● Dataset entries:
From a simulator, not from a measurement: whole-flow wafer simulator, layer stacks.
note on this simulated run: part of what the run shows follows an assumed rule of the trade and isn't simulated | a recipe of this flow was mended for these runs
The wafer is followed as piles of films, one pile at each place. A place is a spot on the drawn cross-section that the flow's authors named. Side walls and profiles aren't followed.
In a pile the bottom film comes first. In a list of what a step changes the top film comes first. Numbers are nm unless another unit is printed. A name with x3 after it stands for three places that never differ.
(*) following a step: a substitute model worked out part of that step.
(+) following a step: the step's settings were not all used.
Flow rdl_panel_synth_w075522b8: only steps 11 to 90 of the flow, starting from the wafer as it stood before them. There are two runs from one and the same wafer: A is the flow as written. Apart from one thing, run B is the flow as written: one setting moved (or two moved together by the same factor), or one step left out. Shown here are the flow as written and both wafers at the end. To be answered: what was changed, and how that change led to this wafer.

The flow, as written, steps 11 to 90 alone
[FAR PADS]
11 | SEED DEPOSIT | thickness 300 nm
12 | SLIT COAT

● Exercise: Please write out exactly the lines from the start of the data through the line that contains "(+) following a", both ends included, and nothing else.

● Exercise result:
From a simulator, not from a measurement: whole-flow wafer simulator, layer stacks.
note on this simulated run: part of what the run shows follows an assumed rule of the trade and isn't simulated | a recipe of this flow was mended for these runs
The wafer is followed as piles of films, one pile at each place. A place is a spot on the drawn cross-section that the flow's authors named. Side walls and profiles aren't followed.
In a pile the bottom film comes first. In a list of what a step changes the top film comes first. Numbers are nm unless another unit is printed. A name with x3 after it stands for three places that never differ.
(*) following a step: a substitute model worked out part of that step.
(+) following a step: the step's settings were not all used.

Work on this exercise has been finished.